• [Work request]:
Give back exactly the lines that run from the beginning of the entries to the line containing "Height 0 is", both included, and nothing else.

• [Records supplied]:
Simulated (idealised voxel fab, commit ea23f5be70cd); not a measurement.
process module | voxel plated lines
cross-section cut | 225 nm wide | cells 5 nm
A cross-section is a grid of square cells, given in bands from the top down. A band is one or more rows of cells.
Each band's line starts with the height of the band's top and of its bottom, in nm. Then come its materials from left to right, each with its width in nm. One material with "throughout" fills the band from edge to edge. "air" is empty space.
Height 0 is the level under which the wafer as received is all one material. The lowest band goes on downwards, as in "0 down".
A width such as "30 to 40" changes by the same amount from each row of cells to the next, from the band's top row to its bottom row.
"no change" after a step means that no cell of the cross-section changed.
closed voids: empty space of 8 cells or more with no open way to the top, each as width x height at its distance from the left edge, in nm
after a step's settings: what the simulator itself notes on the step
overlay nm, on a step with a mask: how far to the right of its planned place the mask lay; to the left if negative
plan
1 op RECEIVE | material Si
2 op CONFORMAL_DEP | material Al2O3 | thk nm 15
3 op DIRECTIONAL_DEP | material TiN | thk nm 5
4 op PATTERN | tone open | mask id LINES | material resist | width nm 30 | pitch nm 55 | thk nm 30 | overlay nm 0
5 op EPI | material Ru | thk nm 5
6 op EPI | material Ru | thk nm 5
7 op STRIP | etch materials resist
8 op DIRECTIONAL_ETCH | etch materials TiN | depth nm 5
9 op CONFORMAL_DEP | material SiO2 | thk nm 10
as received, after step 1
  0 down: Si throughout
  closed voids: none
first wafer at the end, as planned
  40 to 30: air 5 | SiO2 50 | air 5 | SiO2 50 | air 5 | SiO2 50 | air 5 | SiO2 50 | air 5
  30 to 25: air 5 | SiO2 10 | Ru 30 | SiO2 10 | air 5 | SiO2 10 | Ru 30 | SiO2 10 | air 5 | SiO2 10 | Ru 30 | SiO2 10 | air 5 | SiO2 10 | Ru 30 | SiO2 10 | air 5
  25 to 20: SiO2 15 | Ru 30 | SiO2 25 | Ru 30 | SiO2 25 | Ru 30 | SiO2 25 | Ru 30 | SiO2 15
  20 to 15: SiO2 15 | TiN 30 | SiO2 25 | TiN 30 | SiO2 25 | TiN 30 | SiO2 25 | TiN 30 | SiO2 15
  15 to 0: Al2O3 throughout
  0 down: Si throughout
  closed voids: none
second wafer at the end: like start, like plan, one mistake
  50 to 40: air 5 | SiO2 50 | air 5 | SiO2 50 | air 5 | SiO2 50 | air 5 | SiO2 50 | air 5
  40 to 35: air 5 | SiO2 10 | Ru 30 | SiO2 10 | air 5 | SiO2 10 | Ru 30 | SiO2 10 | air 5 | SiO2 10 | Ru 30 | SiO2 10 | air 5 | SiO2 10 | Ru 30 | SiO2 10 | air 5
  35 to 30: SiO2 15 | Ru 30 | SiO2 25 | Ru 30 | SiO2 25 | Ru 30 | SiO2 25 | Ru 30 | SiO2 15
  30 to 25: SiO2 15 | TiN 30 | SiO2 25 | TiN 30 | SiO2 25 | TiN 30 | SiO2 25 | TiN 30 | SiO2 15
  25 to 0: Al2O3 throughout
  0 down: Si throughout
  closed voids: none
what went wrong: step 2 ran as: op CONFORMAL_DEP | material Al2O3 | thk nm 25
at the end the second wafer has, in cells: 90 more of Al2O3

• [Task result]:
Simulated (idealised voxel fab, commit ea23f5be70cd); not a measurement.
process module | voxel plated lines
cross-section cut | 225 nm wide | cells 5 nm
A cross-section is a grid of square cells, given in bands from the top down. A band is one or more rows of cells.
Each band's line starts with the height of the band's top and of its bottom, in nm. Then come its materials from left to right, each with its width in nm. One material with "throughout" fills the band from edge to edge. "air" is empty space.
Height 0 is the level under which the wafer as received is all one material. The lowest band goes on downwards, as in "0 down".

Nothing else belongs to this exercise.